# TASK ITEM
If a line appears in the data below, it must appear in your answer exactly as given.

****************************************
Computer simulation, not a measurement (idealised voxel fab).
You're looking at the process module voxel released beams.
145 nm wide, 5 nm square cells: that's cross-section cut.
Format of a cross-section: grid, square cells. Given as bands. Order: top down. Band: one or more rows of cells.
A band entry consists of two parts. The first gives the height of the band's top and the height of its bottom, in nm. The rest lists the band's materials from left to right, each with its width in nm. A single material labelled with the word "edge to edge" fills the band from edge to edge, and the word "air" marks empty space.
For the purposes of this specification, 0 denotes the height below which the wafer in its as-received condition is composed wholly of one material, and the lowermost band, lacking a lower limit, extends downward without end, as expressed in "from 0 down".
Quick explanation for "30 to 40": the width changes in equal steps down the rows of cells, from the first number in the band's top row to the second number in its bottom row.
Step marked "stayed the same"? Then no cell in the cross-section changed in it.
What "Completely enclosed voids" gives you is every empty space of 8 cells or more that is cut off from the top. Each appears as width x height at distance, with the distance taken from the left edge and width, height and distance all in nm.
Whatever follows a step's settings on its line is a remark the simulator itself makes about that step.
****************************************

# WORKED SOLUTION
Computer simulation, not a measurement (idealised voxel fab).
You're looking at the process module voxel released beams.
145 nm wide, 5 nm square cells: that's cross-section cut.
Format of a cross-section: grid, square cells. Given as bands. Order: top down. Band: one or more rows of cells.
A band entry consists of two parts. The first gives the height of the band's top and the height of its bottom, in nm. The rest lists the band's materials from left to right, each with its width in nm. A single material labelled with the word "edge to edge" fills the band from edge to edge, and the word "air" marks empty space.
For the purposes of this specification, 0 denotes the height below which the wafer in its as-received condition is composed wholly of one material, and the lowermost band, lacking a lower limit, extends downward without end, as expressed in "from 0 down".
Quick explanation for "30 to 40": the width changes in equal steps down the rows of cells, from the first number in the band's top row to the second number in its bottom row.
Step marked "stayed the same"? Then no cell in the cross-section changed in it.
What "Completely enclosed voids" gives you is every empty space of 8 cells or more that is cut off from the top. Each appears as width x height at distance, with the distance taken from the left edge and width, height and distance all in nm.
Whatever follows a step's settings on its line is a remark the simulator itself makes about that step.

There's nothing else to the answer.